# # #
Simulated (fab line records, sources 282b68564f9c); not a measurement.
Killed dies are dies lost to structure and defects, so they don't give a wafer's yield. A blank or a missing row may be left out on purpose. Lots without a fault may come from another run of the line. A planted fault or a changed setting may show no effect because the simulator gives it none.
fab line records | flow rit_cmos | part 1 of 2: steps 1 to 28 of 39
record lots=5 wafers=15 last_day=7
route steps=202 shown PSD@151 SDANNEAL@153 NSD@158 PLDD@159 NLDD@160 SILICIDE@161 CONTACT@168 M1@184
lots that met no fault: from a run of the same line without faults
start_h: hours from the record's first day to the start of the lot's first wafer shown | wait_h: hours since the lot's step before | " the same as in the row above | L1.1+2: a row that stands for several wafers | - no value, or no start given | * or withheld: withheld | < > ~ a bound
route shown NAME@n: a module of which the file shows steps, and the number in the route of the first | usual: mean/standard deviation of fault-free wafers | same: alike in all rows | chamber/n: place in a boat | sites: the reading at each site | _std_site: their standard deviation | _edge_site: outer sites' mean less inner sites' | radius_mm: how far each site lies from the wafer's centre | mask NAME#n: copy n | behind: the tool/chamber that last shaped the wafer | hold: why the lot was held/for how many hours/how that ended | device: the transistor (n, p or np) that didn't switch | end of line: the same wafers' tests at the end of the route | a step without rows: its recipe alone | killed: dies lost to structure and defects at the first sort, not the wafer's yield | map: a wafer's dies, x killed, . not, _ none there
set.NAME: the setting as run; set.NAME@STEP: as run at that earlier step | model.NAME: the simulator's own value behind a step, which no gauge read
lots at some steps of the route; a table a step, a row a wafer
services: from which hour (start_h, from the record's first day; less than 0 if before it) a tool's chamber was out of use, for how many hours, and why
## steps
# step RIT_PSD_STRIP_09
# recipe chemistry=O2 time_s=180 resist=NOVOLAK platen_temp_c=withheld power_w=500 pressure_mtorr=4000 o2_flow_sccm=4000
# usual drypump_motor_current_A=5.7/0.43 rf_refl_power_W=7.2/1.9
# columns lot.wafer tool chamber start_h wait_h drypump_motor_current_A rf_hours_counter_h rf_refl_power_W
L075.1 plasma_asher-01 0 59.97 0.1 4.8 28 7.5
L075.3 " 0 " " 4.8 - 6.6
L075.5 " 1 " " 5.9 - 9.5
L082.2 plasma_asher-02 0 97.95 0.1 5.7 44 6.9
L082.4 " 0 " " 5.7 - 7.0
# # #

# ASSIGNMENT
Only the lines from the start of the material through the line bearing "start_h: hours from" are needed, restated exactly, with both end lines included.

# SOLUTION
Simulated (fab line records, sources 282b68564f9c); not a measurement.
Killed dies are dies lost to structure and defects, so they don't give a wafer's yield. A blank or a missing row may be left out on purpose. Lots without a fault may come from another run of the line. A planted fault or a changed setting may show no effect because the simulator gives it none.
fab line records | flow rit_cmos | part 1 of 2: steps 1 to 28 of 39
record lots=5 wafers=15 last_day=7
route steps=202 shown PSD@151 SDANNEAL@153 NSD@158 PLDD@159 NLDD@160 SILICIDE@161 CONTACT@168 M1@184
lots that met no fault: from a run of the same line without faults
start_h: hours from the record's first day to the start of the lot's first wafer shown | wait_h: hours since the lot's step before | " the same as in the row above | L1.1+2: a row that stands for several wafers | - no value, or no start given | * or withheld: withheld | < > ~ a bound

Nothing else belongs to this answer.